• REQUIREMENT
In the listing below, the lines starting with the line with "S1: flow of slurry; ml/min" and going on through the line with "Each setting must" are to be reproduced exactly, and only those.

== Segment start ==

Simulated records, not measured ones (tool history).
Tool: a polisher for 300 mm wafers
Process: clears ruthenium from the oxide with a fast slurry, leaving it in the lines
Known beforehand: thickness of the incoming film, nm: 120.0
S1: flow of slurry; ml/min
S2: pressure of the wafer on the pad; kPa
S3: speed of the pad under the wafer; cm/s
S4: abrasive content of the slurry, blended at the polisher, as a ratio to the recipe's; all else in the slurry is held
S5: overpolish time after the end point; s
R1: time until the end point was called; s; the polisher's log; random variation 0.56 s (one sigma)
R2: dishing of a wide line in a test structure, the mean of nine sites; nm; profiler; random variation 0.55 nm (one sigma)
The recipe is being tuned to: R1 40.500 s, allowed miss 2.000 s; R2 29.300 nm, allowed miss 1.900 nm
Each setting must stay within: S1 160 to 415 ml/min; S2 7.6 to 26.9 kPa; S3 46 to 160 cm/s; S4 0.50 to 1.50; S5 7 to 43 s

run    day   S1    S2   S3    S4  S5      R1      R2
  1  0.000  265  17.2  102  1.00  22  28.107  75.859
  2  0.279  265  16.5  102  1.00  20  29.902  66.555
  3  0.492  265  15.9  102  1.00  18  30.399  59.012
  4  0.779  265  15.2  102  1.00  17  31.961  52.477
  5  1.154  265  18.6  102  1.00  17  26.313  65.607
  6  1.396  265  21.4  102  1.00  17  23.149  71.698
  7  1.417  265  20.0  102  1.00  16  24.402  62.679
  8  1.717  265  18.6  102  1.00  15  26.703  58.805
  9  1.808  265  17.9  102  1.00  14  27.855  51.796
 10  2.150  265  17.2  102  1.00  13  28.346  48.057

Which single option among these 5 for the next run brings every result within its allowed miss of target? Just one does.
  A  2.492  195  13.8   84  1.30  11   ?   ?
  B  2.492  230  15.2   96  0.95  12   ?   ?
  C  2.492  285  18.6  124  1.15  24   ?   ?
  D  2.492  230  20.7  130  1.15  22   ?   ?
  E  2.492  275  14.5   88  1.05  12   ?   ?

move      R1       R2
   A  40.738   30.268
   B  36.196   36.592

== Segment end ==

• EXERCISE SOLUTION
S1: flow of slurry; ml/min
S2: pressure of the wafer on the pad; kPa
S3: speed of the pad under the wafer; cm/s
S4: abrasive content of the slurry, blended at the polisher, as a ratio to the recipe's; all else in the slurry is held
S5: overpolish time after the end point; s
R1: time until the end point was called; s; the polisher's log; random variation 0.56 s (one sigma)
R2: dishing of a wide line in a test structure, the mean of nine sites; nm; profiler; random variation 0.55 nm (one sigma)
The recipe is being tuned to: R1 40.500 s, allowed miss 2.000 s; R2 29.300 nm, allowed miss 1.900 nm
Each setting must stay within: S1 160 to 415 ml/min; S2 7.6 to 26.9 kPa; S3 46 to 160 cm/s; S4 0.50 to 1.50; S5 7 to 43 s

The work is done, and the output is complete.